_ _ _ _

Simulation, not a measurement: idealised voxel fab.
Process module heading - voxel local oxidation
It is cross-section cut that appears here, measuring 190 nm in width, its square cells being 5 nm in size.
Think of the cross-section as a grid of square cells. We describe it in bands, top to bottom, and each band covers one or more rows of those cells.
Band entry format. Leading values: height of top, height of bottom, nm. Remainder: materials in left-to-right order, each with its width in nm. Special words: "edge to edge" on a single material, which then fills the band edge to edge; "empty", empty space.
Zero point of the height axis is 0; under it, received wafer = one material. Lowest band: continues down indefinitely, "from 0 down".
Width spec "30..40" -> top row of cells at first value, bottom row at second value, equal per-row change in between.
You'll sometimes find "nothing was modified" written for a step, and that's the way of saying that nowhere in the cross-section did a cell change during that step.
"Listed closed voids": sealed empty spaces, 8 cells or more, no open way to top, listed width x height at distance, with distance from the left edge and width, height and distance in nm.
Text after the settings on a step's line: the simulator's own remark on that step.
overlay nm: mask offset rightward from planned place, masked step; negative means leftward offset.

_ _ _ _

◆ Requirement
Copy out the material above in full.

◆ Written answer
Simulation, not a measurement: idealised voxel fab.
Process module heading - voxel local oxidation
It is cross-section cut that appears here, measuring 190 nm in width, its square cells being 5 nm in size.
Think of the cross-section as a grid of square cells. We describe it in bands, top to bottom, and each band covers one or more rows of those cells.
Band entry format. Leading values: height of top, height of bottom, nm. Remainder: materials in left-to-right order, each with its width in nm. Special words: "edge to edge" on a single material, which then fills the band edge to edge; "empty", empty space.
Zero point of the height axis is 0; under it, received wafer = one material. Lowest band: continues down indefinitely, "from 0 down".
Width spec "30..40" -> top row of cells at first value, bottom row at second value, equal per-row change in between.
You'll sometimes find "nothing was modified" written for a step, and that's the way of saying that nowhere in the cross-section did a cell change during that step.
"Listed closed voids": sealed empty spaces, 8 cells or more, no open way to top, listed width x height at distance, with distance from the left edge and width, height and distance in nm.
Text after the settings on a step's line: the simulator's own remark on that step.
overlay nm: mask offset rightward from planned place, masked step; negative means leftward offset.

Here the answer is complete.